## Assigned task
The lines to reproduce run from the first one below to the line containing "the authors' place", both included. Reproduce them exactly and nothing else.

────────────────────────────────────────

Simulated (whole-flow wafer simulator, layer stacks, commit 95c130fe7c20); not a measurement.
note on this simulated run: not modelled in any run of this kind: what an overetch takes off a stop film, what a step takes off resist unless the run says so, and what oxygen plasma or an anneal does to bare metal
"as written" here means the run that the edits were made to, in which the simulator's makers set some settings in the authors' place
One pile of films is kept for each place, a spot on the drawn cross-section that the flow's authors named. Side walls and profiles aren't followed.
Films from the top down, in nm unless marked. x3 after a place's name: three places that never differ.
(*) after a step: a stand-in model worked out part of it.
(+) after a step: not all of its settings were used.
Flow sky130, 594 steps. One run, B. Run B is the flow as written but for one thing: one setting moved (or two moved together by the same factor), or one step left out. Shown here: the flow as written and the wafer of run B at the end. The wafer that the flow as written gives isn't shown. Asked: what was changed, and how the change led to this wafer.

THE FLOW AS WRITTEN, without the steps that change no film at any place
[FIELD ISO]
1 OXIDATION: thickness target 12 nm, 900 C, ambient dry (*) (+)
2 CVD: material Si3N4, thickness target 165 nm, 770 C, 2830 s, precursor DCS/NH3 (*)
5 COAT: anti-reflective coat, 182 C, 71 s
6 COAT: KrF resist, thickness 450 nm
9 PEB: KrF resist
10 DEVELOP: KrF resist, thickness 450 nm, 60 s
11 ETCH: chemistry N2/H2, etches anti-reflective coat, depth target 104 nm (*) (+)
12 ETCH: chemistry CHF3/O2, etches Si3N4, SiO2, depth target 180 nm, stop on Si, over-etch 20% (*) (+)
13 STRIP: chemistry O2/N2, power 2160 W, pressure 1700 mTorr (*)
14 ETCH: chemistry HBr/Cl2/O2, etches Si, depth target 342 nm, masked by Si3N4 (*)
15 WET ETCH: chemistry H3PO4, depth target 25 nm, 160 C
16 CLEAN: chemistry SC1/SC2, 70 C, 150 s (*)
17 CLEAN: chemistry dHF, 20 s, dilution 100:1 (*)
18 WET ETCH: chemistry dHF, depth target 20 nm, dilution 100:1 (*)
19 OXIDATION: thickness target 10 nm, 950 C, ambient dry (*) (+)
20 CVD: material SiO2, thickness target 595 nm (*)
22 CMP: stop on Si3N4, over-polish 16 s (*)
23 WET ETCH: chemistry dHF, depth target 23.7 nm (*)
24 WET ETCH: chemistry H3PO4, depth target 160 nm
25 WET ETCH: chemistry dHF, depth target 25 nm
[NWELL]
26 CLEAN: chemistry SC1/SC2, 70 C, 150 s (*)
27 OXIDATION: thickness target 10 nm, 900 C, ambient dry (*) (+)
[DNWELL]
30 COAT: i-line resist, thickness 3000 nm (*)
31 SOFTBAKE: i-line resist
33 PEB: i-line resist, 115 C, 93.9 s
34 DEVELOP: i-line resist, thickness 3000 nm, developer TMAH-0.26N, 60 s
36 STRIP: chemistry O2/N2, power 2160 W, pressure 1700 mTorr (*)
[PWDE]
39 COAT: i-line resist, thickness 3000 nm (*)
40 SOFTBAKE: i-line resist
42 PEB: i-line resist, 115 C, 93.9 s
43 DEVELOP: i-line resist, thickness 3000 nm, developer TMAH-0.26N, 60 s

────────────────────────────────────────

## Your response
Simulated (whole-flow wafer simulator, layer stacks, commit 95c130fe7c20); not a measurement.
note on this simulated run: not modelled in any run of this kind: what an overetch takes off a stop film, what a step takes off resist unless the run says so, and what oxygen plasma or an anneal does to bare metal
"as written" here means the run that the edits were made to, in which the simulator's makers set some settings in the authors' place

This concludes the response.